========================

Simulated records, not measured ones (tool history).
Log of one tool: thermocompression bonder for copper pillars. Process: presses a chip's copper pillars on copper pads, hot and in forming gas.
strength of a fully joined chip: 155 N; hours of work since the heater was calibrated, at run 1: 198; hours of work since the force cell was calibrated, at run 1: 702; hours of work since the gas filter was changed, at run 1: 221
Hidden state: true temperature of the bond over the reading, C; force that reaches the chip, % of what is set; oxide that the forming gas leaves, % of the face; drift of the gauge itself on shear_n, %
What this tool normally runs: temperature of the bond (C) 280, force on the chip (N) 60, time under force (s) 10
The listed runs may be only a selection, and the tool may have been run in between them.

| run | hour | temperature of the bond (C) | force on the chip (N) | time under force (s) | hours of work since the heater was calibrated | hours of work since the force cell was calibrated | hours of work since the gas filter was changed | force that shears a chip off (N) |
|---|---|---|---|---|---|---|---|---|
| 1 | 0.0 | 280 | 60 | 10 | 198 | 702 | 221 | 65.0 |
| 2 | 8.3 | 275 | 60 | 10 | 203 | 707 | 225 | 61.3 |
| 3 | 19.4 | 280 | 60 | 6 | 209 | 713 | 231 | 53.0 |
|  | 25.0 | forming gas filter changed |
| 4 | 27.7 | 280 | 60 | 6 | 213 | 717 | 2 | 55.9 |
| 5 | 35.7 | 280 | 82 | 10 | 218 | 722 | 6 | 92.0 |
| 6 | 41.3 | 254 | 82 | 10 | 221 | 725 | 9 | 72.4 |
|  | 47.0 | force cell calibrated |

========================

### Requirement
Nothing may be dropped or altered. Copy every line above.

### Problem solution
Simulated records, not measured ones (tool history).
Log of one tool: thermocompression bonder for copper pillars. Process: presses a chip's copper pillars on copper pads, hot and in forming gas.
strength of a fully joined chip: 155 N; hours of work since the heater was calibrated, at run 1: 198; hours of work since the force cell was calibrated, at run 1: 702; hours of work since the gas filter was changed, at run 1: 221
Hidden state: true temperature of the bond over the reading, C; force that reaches the chip, % of what is set; oxide that the forming gas leaves, % of the face; drift of the gauge itself on shear_n, %
What this tool normally runs: temperature of the bond (C) 280, force on the chip (N) 60, time under force (s) 10
The listed runs may be only a selection, and the tool may have been run in between them.

| run | hour | temperature of the bond (C) | force on the chip (N) | time under force (s) | hours of work since the heater was calibrated | hours of work since the force cell was calibrated | hours of work since the gas filter was changed | force that shears a chip off (N) |
|---|---|---|---|---|---|---|---|---|
| 1 | 0.0 | 280 | 60 | 10 | 198 | 702 | 221 | 65.0 |
| 2 | 8.3 | 275 | 60 | 10 | 203 | 707 | 225 | 61.3 |
| 3 | 19.4 | 280 | 60 | 6 | 209 | 713 | 231 | 53.0 |
|  | 25.0 | forming gas filter changed |
| 4 | 27.7 | 280 | 60 | 6 | 213 | 717 | 2 | 55.9 |
| 5 | 35.7 | 280 | 82 | 10 | 218 | 722 | 6 | 92.0 |
| 6 | 41.3 | 254 | 82 | 10 | 221 | 725 | 9 | 72.4 |
|  | 47.0 | force cell calibrated |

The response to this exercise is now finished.